▸ Work item: Your answer should be the lines from the start of the records through the line with "R1: mean film", copied word for word.

▸ Supplied data:
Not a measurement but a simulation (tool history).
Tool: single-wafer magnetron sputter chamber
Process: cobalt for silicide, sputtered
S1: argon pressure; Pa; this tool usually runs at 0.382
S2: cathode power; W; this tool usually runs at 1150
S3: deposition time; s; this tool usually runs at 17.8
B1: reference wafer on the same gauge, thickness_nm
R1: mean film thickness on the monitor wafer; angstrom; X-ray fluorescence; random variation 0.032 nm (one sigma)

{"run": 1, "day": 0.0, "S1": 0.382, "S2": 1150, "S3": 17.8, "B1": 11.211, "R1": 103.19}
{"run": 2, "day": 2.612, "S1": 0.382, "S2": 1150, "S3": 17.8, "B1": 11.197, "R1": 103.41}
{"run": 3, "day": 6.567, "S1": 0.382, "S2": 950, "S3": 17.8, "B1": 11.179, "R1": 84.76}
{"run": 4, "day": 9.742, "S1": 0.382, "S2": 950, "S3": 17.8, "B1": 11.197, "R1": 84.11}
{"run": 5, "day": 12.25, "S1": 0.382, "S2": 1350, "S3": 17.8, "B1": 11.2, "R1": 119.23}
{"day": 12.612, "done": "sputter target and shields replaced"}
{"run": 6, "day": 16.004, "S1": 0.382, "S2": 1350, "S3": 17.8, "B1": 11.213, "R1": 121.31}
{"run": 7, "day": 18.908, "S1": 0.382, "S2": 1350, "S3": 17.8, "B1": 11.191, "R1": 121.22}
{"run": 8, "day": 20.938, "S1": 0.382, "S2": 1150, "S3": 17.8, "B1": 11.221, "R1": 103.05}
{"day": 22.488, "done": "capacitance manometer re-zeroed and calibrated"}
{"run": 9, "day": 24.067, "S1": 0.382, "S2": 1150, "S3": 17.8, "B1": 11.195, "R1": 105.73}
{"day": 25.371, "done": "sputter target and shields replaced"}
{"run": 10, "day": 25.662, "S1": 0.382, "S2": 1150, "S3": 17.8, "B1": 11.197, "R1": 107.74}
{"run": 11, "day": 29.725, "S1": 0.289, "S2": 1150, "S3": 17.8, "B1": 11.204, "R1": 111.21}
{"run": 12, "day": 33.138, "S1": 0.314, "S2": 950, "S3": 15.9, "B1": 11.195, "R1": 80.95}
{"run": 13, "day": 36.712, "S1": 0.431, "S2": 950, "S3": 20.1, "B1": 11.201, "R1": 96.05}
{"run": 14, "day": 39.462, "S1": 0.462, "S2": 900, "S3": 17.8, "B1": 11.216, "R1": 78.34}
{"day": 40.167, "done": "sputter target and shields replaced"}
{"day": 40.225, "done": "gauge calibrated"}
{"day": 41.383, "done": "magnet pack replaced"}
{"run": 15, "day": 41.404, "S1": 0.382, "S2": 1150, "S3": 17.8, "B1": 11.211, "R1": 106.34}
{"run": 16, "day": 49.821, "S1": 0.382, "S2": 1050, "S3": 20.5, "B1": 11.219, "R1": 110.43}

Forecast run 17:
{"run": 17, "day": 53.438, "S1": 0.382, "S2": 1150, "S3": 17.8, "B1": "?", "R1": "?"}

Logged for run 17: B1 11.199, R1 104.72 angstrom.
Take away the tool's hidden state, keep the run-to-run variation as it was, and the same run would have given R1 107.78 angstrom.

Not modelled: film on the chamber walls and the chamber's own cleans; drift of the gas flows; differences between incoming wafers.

▸ Written answer:
Not a measurement but a simulation (tool history).
Tool: single-wafer magnetron sputter chamber
Process: cobalt for silicide, sputtered
S1: argon pressure; Pa; this tool usually runs at 0.382
S2: cathode power; W; this tool usually runs at 1150
S3: deposition time; s; this tool usually runs at 17.8
B1: reference wafer on the same gauge, thickness_nm
R1: mean film thickness on the monitor wafer; angstrom; X-ray fluorescence; random variation 0.032 nm (one sigma)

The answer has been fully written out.